########

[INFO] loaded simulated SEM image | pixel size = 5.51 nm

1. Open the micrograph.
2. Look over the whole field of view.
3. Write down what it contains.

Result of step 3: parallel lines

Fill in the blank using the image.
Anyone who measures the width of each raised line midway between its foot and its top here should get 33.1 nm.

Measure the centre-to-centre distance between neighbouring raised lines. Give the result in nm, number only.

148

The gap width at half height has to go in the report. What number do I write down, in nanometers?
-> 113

########

BRIEF —
Lines from the top of the entries through the line with "The gap width" are to be transcribed exactly, and nothing more.

YOUR SOLUTION —
[INFO] loaded simulated SEM image | pixel size = 5.51 nm

1. Open the micrograph.
2. Look over the whole field of view.
3. Write down what it contains.

Result of step 3: parallel lines

Fill in the blank using the image.
Anyone who measures the width of each raised line midway between its foot and its top here should get 33.1 nm.

Measure the centre-to-centre distance between neighbouring raised lines. Give the result in nm, number only.

148

The gap width at half height has to go in the report. What number do I write down, in nanometers?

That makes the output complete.